Assigned task: Whatever appears in the listing, return all of it exactly.

Record extracts:
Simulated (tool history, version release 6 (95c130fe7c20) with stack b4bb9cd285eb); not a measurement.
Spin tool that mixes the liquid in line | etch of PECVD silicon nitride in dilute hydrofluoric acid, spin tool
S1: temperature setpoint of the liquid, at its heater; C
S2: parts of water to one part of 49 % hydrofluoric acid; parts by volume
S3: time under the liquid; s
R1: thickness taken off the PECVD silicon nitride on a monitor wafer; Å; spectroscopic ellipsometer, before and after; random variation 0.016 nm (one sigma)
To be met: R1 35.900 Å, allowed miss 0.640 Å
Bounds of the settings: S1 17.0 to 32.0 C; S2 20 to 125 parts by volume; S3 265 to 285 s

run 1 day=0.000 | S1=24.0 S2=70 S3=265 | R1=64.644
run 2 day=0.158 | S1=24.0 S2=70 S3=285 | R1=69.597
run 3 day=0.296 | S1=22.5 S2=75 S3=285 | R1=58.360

Exercise output:
Simulated (tool history, version release 6 (95c130fe7c20) with stack b4bb9cd285eb); not a measurement.
Spin tool that mixes the liquid in line | etch of PECVD silicon nitride in dilute hydrofluoric acid, spin tool
S1: temperature setpoint of the liquid, at its heater; C
S2: parts of water to one part of 49 % hydrofluoric acid; parts by volume
S3: time under the liquid; s
R1: thickness taken off the PECVD silicon nitride on a monitor wafer; Å; spectroscopic ellipsometer, before and after; random variation 0.016 nm (one sigma)
To be met: R1 35.900 Å, allowed miss 0.640 Å
Bounds of the settings: S1 17.0 to 32.0 C; S2 20 to 125 parts by volume; S3 265 to 285 s

run 1 day=0.000 | S1=24.0 S2=70 S3=265 | R1=64.644
run 2 day=0.158 | S1=24.0 S2=70 S3=285 | R1=69.597
run 3 day=0.296 | S1=22.5 S2=75 S3=285 | R1=58.360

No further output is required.